[Opening MATERIAL SUPPLIED section]

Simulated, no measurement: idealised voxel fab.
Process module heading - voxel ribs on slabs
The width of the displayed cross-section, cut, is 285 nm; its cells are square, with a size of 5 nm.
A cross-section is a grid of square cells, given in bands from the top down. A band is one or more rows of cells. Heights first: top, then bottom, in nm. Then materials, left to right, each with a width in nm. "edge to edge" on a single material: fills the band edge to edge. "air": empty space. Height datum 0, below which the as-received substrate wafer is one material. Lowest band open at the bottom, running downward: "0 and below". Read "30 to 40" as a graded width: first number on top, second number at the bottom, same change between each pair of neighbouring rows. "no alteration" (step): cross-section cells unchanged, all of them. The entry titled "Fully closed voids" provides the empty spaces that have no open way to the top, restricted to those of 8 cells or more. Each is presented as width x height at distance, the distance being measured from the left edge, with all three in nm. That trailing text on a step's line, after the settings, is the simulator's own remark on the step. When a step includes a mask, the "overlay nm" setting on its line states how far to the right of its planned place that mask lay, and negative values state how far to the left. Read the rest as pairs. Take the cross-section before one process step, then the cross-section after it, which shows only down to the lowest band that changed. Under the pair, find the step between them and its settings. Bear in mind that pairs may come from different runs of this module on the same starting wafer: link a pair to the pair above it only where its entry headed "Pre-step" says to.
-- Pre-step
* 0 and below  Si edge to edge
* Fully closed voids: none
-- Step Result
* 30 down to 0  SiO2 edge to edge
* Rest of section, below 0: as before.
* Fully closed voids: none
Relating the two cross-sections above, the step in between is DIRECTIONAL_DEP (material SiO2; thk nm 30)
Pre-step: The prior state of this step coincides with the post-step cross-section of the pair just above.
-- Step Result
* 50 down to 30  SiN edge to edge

[Closing MATERIAL SUPPLIED section]

EXERCISE -> Would you set the entries down again, exactly as they were written?

ANSWER BOX ->
Simulated, no measurement: idealised voxel fab.
Process module heading - voxel ribs on slabs
The width of the displayed cross-section, cut, is 285 nm; its cells are square, with a size of 5 nm.
A cross-section is a grid of square cells, given in bands from the top down. A band is one or more rows of cells. Heights first: top, then bottom, in nm. Then materials, left to right, each with a width in nm. "edge to edge" on a single material: fills the band edge to edge. "air": empty space. Height datum 0, below which the as-received substrate wafer is one material. Lowest band open at the bottom, running downward: "0 and below". Read "30 to 40" as a graded width: first number on top, second number at the bottom, same change between each pair of neighbouring rows. "no alteration" (step): cross-section cells unchanged, all of them. The entry titled "Fully closed voids" provides the empty spaces that have no open way to the top, restricted to those of 8 cells or more. Each is presented as width x height at distance, the distance being measured from the left edge, with all three in nm. That trailing text on a step's line, after the settings, is the simulator's own remark on the step. When a step includes a mask, the "overlay nm" setting on its line states how far to the right of its planned place that mask lay, and negative values state how far to the left. Read the rest as pairs. Take the cross-section before one process step, then the cross-section after it, which shows only down to the lowest band that changed. Under the pair, find the step between them and its settings. Bear in mind that pairs may come from different runs of this module on the same starting wafer: link a pair to the pair above it only where its entry headed "Pre-step" says to.
-- Pre-step
* 0 and below  Si edge to edge
* Fully closed voids: none
-- Step Result
* 30 down to 0  SiO2 edge to edge
* Rest of section, below 0: as before.
* Fully closed voids: none
Relating the two cross-sections above, the step in between is DIRECTIONAL_DEP (material SiO2; thk nm 30)
Pre-step: The prior state of this step coincides with the post-step cross-section of the pair just above.
-- Step Result
* 50 down to 30  SiN edge to edge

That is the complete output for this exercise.